** ACTIVITY **
Print the records below exactly as they appear.

● ● ● ●

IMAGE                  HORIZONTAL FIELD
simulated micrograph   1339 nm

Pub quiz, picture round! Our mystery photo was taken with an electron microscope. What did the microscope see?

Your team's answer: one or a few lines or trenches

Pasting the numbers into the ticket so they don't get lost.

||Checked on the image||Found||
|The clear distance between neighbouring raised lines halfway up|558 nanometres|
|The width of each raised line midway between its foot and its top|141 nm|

● ● ● ●

** REPLY **
IMAGE                  HORIZONTAL FIELD
simulated micrograph   1339 nm

Pub quiz, picture round! Our mystery photo was taken with an electron microscope. What did the microscope see?

Your team's answer: one or a few lines or trenches

Pasting the numbers into the ticket so they don't get lost.

||Checked on the image||Found||
|The clear distance between neighbouring raised lines halfway up|558 nanometres|
|The width of each raised line midway between its foot and its top|141 nm|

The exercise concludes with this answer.